● **Activity**
Once you have read the listing, write it all out exactly.

● **Data for review**
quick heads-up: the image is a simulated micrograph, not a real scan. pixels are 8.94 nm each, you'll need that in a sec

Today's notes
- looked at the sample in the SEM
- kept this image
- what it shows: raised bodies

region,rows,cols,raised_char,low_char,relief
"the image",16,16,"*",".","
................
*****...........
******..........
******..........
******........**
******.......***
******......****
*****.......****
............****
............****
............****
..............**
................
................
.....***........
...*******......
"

● **Task result**
quick heads-up: the image is a simulated micrograph, not a real scan. pixels are 8.94 nm each, you'll need that in a sec

Today's notes
- looked at the sample in the SEM
- kept this image
- what it shows: raised bodies

region,rows,cols,raised_char,low_char,relief
"the image",16,16,"*",".","
................
*****...........
******..........
******..........
******........**
******.......***
******......****
*****.......****
............****
............****
............****
..............**
................
................
.....***........
...*******......
"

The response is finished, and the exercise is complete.